◇ ◇ ◇
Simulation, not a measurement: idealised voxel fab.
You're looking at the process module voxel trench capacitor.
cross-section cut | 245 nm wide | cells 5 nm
◇ ◇ ◇

• _WORK TASK_
What you write must match the records above line for line.

• _TASK RESPONSE_
Simulation, not a measurement: idealised voxel fab.
You're looking at the process module voxel trench capacitor.
cross-section cut | 245 nm wide | cells 5 nm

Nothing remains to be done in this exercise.